+ + + + + + +
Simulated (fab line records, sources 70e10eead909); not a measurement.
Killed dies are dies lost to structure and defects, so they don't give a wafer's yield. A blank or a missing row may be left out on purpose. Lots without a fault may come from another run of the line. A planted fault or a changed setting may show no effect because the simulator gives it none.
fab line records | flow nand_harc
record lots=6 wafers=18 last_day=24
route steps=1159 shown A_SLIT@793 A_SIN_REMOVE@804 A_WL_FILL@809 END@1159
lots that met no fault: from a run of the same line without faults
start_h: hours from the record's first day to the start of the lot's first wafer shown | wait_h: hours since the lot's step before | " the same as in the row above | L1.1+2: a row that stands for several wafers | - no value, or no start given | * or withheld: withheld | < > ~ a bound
+ + + + + + +

In full and word for word, write out the data above.

Simulated (fab line records, sources 70e10eead909); not a measurement.
Killed dies are dies lost to structure and defects, so they don't give a wafer's yield. A blank or a missing row may be left out on purpose. Lots without a fault may come from another run of the line. A planted fault or a changed setting may show no effect because the simulator gives it none.
fab line records | flow nand_harc
record lots=6 wafers=18 last_day=24
route steps=1159 shown A_SLIT@793 A_SIN_REMOVE@804 A_WL_FILL@809 END@1159
lots that met no fault: from a run of the same line without faults
start_h: hours from the record's first day to the start of the lot's first wafer shown | wait_h: hours since the lot's step before | " the same as in the row above | L1.1+2: a row that stands for several wafers | - no value, or no start given | * or withheld: withheld | < > ~ a bound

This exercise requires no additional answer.